Start of Data shown

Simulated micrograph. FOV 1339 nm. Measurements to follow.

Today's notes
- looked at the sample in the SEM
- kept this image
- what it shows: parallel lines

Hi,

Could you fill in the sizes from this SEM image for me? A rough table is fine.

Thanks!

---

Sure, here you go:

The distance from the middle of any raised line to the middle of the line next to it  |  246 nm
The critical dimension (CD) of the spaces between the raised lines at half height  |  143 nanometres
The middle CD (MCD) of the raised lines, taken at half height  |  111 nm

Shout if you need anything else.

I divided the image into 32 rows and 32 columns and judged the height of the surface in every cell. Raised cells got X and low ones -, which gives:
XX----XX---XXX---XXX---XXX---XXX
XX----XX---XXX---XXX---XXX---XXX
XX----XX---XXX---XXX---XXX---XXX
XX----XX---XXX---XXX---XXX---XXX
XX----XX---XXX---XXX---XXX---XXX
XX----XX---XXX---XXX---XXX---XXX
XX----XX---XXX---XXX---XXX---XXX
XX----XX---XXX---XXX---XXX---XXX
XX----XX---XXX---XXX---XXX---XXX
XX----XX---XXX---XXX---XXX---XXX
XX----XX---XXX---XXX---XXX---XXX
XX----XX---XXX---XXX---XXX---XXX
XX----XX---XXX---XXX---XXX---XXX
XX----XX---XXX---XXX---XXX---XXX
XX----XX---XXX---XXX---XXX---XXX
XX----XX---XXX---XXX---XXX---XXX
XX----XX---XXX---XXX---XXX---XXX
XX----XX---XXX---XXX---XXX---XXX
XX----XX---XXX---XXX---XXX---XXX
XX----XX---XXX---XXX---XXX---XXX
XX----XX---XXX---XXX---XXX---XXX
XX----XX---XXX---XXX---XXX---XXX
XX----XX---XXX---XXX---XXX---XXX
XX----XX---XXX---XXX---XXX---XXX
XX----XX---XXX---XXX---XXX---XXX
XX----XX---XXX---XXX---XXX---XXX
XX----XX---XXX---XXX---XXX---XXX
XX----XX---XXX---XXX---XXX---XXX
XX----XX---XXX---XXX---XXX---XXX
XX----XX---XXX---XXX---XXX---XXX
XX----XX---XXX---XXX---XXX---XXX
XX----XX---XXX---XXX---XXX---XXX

End of Data shown

Assignment:
Begin with the first line of the records and reproduce each line as is, ending with the line that holds "Sure, here you".

Answer section:
Simulated micrograph. FOV 1339 nm. Measurements to follow.

Today's notes
- looked at the sample in the SEM
- kept this image
- what it shows: parallel lines

Hi,

Could you fill in the sizes from this SEM image for me? A rough table is fine.

Thanks!

---

Sure, here you go:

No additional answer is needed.